Task item =>
Your answer should repeat the listing in full, with no line missing or altered.

Provided records =>
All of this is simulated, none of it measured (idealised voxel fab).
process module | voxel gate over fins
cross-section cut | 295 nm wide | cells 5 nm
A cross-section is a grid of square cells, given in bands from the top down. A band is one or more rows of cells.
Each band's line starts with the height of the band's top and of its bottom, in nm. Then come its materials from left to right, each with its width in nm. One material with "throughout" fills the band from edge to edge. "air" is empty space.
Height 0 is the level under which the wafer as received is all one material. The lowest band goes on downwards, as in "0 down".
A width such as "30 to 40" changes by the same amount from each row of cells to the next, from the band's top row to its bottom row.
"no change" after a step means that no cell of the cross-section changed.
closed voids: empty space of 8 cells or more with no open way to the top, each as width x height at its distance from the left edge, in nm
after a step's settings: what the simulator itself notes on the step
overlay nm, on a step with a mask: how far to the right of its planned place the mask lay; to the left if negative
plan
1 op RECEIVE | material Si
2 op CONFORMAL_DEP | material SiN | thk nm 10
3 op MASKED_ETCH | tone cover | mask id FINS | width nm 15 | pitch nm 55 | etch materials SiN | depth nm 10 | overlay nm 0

Your solution =>
All of this is simulated, none of it measured (idealised voxel fab).
process module | voxel gate over fins
cross-section cut | 295 nm wide | cells 5 nm
A cross-section is a grid of square cells, given in bands from the top down. A band is one or more rows of cells.
Each band's line starts with the height of the band's top and of its bottom, in nm. Then come its materials from left to right, each with its width in nm. One material with "throughout" fills the band from edge to edge. "air" is empty space.
Height 0 is the level under which the wafer as received is all one material. The lowest band goes on downwards, as in "0 down".
A width such as "30 to 40" changes by the same amount from each row of cells to the next, from the band's top row to its bottom row.
"no change" after a step means that no cell of the cross-section changed.
closed voids: empty space of 8 cells or more with no open way to the top, each as width x height at its distance from the left edge, in nm
after a step's settings: what the simulator itself notes on the step
overlay nm, on a step with a mask: how far to the right of its planned place the mask lay; to the left if negative
plan
1 op RECEIVE | material Si
2 op CONFORMAL_DEP | material SiN | thk nm 10
3 op MASKED_ETCH | tone cover | mask id FINS | width nm 15 | pitch nm 55 | etch materials SiN | depth nm 10 | overlay nm 0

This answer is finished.